= Beginning of Section =

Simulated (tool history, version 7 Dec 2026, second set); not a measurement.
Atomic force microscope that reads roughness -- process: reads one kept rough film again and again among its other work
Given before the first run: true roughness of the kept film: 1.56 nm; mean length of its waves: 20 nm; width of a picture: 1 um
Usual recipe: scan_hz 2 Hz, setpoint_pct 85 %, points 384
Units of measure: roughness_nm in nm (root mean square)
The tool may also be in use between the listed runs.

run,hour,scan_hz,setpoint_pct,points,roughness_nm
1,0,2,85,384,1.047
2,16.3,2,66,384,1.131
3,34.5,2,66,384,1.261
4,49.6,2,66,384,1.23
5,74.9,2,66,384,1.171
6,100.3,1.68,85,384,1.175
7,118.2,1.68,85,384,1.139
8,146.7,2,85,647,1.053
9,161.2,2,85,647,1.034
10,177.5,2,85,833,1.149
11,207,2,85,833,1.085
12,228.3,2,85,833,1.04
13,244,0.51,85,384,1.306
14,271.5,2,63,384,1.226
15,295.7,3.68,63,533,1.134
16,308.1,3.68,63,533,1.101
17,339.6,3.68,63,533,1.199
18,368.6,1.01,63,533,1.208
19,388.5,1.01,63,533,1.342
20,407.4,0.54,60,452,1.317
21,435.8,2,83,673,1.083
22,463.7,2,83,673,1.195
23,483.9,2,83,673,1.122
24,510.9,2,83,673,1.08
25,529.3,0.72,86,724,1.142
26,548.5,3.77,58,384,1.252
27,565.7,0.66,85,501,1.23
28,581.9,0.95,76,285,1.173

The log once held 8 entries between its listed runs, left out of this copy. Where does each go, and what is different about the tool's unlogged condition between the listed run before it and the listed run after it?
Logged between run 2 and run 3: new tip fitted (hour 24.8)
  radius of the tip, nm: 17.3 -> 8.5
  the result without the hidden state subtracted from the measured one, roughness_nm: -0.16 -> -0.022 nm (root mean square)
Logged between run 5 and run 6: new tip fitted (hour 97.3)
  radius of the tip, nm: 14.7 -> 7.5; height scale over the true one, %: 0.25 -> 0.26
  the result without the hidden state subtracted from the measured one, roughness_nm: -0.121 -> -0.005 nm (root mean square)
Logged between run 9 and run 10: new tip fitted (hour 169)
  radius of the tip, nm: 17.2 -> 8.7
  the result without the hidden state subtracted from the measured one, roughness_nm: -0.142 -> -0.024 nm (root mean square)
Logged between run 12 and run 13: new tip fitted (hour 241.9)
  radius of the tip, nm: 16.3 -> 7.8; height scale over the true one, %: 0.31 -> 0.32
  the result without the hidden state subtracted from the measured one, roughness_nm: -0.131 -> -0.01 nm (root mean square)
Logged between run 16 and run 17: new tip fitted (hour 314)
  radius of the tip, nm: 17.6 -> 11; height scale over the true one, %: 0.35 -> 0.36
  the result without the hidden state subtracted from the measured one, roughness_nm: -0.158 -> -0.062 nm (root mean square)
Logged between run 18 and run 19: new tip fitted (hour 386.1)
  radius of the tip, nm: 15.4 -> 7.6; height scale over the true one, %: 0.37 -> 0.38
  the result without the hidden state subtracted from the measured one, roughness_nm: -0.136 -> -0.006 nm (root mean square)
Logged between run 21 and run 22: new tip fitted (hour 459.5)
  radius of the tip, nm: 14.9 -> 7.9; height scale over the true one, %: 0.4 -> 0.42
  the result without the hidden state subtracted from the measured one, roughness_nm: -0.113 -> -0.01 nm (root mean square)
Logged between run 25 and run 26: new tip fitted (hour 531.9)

= End of Section =

### WORK REQUEST
Restate word for word the lines above, beginning at the first one and ending at the line that carries "-0.024 nm (root mean square)".

### TASK ANSWER
Simulated (tool history, version 7 Dec 2026, second set); not a measurement.
Atomic force microscope that reads roughness -- process: reads one kept rough film again and again among its other work
Given before the first run: true roughness of the kept film: 1.56 nm; mean length of its waves: 20 nm; width of a picture: 1 um
Usual recipe: scan_hz 2 Hz, setpoint_pct 85 %, points 384
Units of measure: roughness_nm in nm (root mean square)
The tool may also be in use between the listed runs.

run,hour,scan_hz,setpoint_pct,points,roughness_nm
1,0,2,85,384,1.047
2,16.3,2,66,384,1.131
3,34.5,2,66,384,1.261
4,49.6,2,66,384,1.23
5,74.9,2,66,384,1.171
6,100.3,1.68,85,384,1.175
7,118.2,1.68,85,384,1.139
8,146.7,2,85,647,1.053
9,161.2,2,85,647,1.034
10,177.5,2,85,833,1.149
11,207,2,85,833,1.085
12,228.3,2,85,833,1.04
13,244,0.51,85,384,1.306
14,271.5,2,63,384,1.226
15,295.7,3.68,63,533,1.134
16,308.1,3.68,63,533,1.101
17,339.6,3.68,63,533,1.199
18,368.6,1.01,63,533,1.208
19,388.5,1.01,63,533,1.342
20,407.4,0.54,60,452,1.317
21,435.8,2,83,673,1.083
22,463.7,2,83,673,1.195
23,483.9,2,83,673,1.122
24,510.9,2,83,673,1.08
25,529.3,0.72,86,724,1.142
26,548.5,3.77,58,384,1.252
27,565.7,0.66,85,501,1.23
28,581.9,0.95,76,285,1.173

The log once held 8 entries between its listed runs, left out of this copy. Where does each go, and what is different about the tool's unlogged condition between the listed run before it and the listed run after it?
Logged between run 2 and run 3: new tip fitted (hour 24.8)
  radius of the tip, nm: 17.3 -> 8.5
  the result without the hidden state subtracted from the measured one, roughness_nm: -0.16 -> -0.022 nm (root mean square)
Logged between run 5 and run 6: new tip fitted (hour 97.3)
  radius of the tip, nm: 14.7 -> 7.5; height scale over the true one, %: 0.25 -> 0.26
  the result without the hidden state subtracted from the measured one, roughness_nm: -0.121 -> -0.005 nm (root mean square)
Logged between run 9 and run 10: new tip fitted (hour 169)
  radius of the tip, nm: 17.2 -> 8.7
  the result without the hidden state subtracted from the measured one, roughness_nm: -0.142 -> -0.024 nm (root mean square)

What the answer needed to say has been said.